**ASSIGNMENT**:
Give back the material word for word, every line included.

- - -

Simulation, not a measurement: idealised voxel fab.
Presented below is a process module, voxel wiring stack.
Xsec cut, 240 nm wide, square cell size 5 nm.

- - -

**EXPECTED ANSWER**:
Simulation, not a measurement: idealised voxel fab.
Presented below is a process module, voxel wiring stack.
Xsec cut, 240 nm wide, square cell size 5 nm.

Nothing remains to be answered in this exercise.